■ Task item
Every line from the top of the material through the line holding "C3: hours of" should be copied exactly, and only those lines.

■ Records provided
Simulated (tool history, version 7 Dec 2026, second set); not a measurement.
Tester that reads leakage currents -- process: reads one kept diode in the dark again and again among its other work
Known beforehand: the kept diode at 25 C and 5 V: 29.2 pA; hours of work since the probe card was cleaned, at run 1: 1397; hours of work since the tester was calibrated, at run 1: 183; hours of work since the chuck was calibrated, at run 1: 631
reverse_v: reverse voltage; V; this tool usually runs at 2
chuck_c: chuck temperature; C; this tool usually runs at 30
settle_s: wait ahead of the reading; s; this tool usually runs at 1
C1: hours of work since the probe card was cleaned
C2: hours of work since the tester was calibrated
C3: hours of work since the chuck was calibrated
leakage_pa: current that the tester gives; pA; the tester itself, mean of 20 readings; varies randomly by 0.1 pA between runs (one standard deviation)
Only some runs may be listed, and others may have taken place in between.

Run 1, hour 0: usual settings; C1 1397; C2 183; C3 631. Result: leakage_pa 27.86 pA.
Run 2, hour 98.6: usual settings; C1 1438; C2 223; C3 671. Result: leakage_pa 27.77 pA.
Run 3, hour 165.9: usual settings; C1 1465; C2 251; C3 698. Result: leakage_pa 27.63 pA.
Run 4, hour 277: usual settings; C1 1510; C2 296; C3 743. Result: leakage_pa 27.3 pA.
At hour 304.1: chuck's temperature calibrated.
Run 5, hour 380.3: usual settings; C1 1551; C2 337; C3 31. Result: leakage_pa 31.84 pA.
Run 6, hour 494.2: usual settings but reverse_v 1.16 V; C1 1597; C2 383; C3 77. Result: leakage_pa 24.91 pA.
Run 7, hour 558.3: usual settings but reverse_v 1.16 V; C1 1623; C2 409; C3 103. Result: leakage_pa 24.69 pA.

■ Task output
Simulated (tool history, version 7 Dec 2026, second set); not a measurement.
Tester that reads leakage currents -- process: reads one kept diode in the dark again and again among its other work
Known beforehand: the kept diode at 25 C and 5 V: 29.2 pA; hours of work since the probe card was cleaned, at run 1: 1397; hours of work since the tester was calibrated, at run 1: 183; hours of work since the chuck was calibrated, at run 1: 631
reverse_v: reverse voltage; V; this tool usually runs at 2
chuck_c: chuck temperature; C; this tool usually runs at 30
settle_s: wait ahead of the reading; s; this tool usually runs at 1
C1: hours of work since the probe card was cleaned
C2: hours of work since the tester was calibrated
C3: hours of work since the chuck was calibrated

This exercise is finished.